### Assigned task
What you give back should be exactly the opening lines of the data, ending with the line that contains "lots untouched by" and including it.

---+---

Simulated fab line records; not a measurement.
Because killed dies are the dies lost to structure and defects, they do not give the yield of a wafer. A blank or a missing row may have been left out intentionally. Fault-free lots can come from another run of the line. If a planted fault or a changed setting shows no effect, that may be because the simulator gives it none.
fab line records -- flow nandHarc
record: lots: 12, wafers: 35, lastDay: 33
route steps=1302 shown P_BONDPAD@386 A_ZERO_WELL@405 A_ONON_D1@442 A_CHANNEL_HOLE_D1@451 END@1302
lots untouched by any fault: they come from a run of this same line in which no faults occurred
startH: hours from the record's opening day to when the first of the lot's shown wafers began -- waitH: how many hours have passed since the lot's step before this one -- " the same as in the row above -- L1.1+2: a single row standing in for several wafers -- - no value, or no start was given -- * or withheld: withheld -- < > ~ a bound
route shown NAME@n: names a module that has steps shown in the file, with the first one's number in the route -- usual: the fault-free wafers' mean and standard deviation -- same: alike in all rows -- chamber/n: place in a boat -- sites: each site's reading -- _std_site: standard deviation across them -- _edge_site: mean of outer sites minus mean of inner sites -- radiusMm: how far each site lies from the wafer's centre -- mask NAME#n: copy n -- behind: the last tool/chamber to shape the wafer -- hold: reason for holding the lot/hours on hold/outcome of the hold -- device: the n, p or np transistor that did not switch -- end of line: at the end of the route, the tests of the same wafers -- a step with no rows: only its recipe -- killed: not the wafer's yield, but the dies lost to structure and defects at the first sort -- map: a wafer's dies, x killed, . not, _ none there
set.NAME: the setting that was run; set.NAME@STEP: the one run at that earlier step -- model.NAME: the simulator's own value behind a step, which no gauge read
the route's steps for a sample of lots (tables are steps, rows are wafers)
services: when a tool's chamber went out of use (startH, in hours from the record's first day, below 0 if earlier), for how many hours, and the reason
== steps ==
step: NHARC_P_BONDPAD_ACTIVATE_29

---+---

### Worked solution
Simulated fab line records; not a measurement.
Because killed dies are the dies lost to structure and defects, they do not give the yield of a wafer. A blank or a missing row may have been left out intentionally. Fault-free lots can come from another run of the line. If a planted fault or a changed setting shows no effect, that may be because the simulator gives it none.
fab line records -- flow nandHarc
record: lots: 12, wafers: 35, lastDay: 33
route steps=1302 shown P_BONDPAD@386 A_ZERO_WELL@405 A_ONON_D1@442 A_CHANNEL_HOLE_D1@451 END@1302
lots untouched by any fault: they come from a run of this same line in which no faults occurred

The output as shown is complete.